Dataset content:
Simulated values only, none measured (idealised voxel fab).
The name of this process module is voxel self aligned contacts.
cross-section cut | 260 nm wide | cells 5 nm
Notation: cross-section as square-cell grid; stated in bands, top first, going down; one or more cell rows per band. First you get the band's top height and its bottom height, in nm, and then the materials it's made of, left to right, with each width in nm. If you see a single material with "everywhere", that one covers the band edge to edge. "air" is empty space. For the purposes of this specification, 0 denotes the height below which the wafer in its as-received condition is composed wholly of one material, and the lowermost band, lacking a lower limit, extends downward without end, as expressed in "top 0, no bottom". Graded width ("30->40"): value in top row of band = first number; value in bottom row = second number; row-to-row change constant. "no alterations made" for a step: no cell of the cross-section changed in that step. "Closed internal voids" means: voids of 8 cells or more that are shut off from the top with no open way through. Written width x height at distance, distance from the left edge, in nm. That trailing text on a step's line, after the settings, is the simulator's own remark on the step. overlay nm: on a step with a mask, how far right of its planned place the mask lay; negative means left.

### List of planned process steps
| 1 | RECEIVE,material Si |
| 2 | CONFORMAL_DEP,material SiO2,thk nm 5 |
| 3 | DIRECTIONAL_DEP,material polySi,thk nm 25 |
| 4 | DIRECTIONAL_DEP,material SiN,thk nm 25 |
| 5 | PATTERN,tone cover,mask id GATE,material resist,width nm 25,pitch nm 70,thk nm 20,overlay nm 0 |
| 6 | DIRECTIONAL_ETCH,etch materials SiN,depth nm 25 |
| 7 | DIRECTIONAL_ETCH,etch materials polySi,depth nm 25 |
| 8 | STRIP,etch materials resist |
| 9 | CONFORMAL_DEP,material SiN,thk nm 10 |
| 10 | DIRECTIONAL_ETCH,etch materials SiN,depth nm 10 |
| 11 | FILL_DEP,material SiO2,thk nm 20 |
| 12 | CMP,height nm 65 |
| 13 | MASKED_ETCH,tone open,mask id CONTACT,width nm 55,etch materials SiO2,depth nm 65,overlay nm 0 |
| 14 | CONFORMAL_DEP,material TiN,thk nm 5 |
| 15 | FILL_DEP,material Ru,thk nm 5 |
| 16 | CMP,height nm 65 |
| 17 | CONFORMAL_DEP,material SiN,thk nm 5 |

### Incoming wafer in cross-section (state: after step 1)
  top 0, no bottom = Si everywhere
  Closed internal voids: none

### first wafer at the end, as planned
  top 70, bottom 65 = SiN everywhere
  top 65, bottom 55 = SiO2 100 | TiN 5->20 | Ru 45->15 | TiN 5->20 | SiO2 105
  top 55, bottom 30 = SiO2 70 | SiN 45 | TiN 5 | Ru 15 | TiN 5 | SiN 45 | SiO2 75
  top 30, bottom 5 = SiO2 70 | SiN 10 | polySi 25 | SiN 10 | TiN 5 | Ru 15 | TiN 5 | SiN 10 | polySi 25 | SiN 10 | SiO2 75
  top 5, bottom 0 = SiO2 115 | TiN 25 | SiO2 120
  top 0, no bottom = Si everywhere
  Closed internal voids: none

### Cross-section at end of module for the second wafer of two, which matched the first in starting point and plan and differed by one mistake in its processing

Work instruction: Using the entries above, output exactly the lines between the line holding "materials resist |" and the line holding "SiN,thk nm 5 |", end lines included, and nothing more.

Task output:
| 8 | STRIP,etch materials resist |
| 9 | CONFORMAL_DEP,material SiN,thk nm 10 |
| 10 | DIRECTIONAL_ETCH,etch materials SiN,depth nm 10 |
| 11 | FILL_DEP,material SiO2,thk nm 20 |
| 12 | CMP,height nm 65 |
| 13 | MASKED_ETCH,tone open,mask id CONTACT,width nm 55,etch materials SiO2,depth nm 65,overlay nm 0 |
| 14 | CONFORMAL_DEP,material TiN,thk nm 5 |
| 15 | FILL_DEP,material Ru,thk nm 5 |
| 16 | CMP,height nm 65 |
| 17 | CONFORMAL_DEP,material SiN,thk nm 5 |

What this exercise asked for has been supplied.